- **EXERCISE**:
Your output must match the data word for word, with every line included.

* * * * * * * * *
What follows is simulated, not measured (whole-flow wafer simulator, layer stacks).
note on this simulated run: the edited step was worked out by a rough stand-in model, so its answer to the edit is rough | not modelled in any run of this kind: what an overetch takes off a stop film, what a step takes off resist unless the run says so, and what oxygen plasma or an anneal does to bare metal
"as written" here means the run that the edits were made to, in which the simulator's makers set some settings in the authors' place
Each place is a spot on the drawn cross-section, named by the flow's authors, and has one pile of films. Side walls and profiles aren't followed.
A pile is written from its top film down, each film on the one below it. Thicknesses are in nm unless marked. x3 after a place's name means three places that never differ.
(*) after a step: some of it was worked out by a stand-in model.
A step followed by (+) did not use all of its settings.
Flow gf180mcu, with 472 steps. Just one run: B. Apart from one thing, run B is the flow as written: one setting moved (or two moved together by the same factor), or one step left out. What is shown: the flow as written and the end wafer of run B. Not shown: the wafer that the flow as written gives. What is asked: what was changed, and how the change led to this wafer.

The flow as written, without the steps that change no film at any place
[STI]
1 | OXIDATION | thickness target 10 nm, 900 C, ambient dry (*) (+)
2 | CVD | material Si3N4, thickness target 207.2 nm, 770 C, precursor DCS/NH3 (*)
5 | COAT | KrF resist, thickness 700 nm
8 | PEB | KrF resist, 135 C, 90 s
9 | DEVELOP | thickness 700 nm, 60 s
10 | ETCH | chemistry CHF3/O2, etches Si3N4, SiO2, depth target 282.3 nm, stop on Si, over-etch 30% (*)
* * * * * * * * *

- **ANSWER SECTION**:
What follows is simulated, not measured (whole-flow wafer simulator, layer stacks).
note on this simulated run: the edited step was worked out by a rough stand-in model, so its answer to the edit is rough | not modelled in any run of this kind: what an overetch takes off a stop film, what a step takes off resist unless the run says so, and what oxygen plasma or an anneal does to bare metal
"as written" here means the run that the edits were made to, in which the simulator's makers set some settings in the authors' place
Each place is a spot on the drawn cross-section, named by the flow's authors, and has one pile of films. Side walls and profiles aren't followed.
A pile is written from its top film down, each film on the one below it. Thicknesses are in nm unless marked. x3 after a place's name means three places that never differ.
(*) after a step: some of it was worked out by a stand-in model.
A step followed by (+) did not use all of its settings.
Flow gf180mcu, with 472 steps. Just one run: B. Apart from one thing, run B is the flow as written: one setting moved (or two moved together by the same factor), or one step left out. What is shown: the flow as written and the end wafer of run B. Not shown: the wafer that the flow as written gives. What is asked: what was changed, and how the change led to this wafer.

The flow as written, without the steps that change no film at any place
[STI]
1 | OXIDATION | thickness target 10 nm, 900 C, ambient dry (*) (+)
2 | CVD | material Si3N4, thickness target 207.2 nm, 770 C, precursor DCS/NH3 (*)
5 | COAT | KrF resist, thickness 700 nm
8 | PEB | KrF resist, 135 C, 90 s
9 | DEVELOP | thickness 700 nm, 60 s
10 | ETCH | chemistry CHF3/O2, etches Si3N4, SiO2, depth target 282.3 nm, stop on Si, over-etch 30% (*)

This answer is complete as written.